:: Work task ::
The listing below should be written out again word for word, please.

:: Records provided ::

·····

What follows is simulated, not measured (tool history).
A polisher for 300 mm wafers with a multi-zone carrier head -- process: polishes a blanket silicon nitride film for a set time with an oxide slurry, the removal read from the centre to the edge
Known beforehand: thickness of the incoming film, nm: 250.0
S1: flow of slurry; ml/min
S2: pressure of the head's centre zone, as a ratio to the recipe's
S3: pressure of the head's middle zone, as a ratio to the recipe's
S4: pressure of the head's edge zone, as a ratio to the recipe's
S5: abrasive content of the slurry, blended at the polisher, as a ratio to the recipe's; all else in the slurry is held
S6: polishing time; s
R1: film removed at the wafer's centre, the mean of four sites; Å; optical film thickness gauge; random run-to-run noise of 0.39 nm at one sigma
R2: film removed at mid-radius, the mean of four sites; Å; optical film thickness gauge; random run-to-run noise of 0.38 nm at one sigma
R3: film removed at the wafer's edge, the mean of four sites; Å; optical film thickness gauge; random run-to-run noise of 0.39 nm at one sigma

·····

:: Exercise answer ::
What follows is simulated, not measured (tool history).
A polisher for 300 mm wafers with a multi-zone carrier head -- process: polishes a blanket silicon nitride film for a set time with an oxide slurry, the removal read from the centre to the edge
Known beforehand: thickness of the incoming film, nm: 250.0
S1: flow of slurry; ml/min
S2: pressure of the head's centre zone, as a ratio to the recipe's
S3: pressure of the head's middle zone, as a ratio to the recipe's
S4: pressure of the head's edge zone, as a ratio to the recipe's
S5: abrasive content of the slurry, blended at the polisher, as a ratio to the recipe's; all else in the slurry is held
S6: polishing time; s
R1: film removed at the wafer's centre, the mean of four sites; Å; optical film thickness gauge; random run-to-run noise of 0.39 nm at one sigma
R2: film removed at mid-radius, the mean of four sites; Å; optical film thickness gauge; random run-to-run noise of 0.38 nm at one sigma
R3: film removed at the wafer's edge, the mean of four sites; Å; optical film thickness gauge; random run-to-run noise of 0.39 nm at one sigma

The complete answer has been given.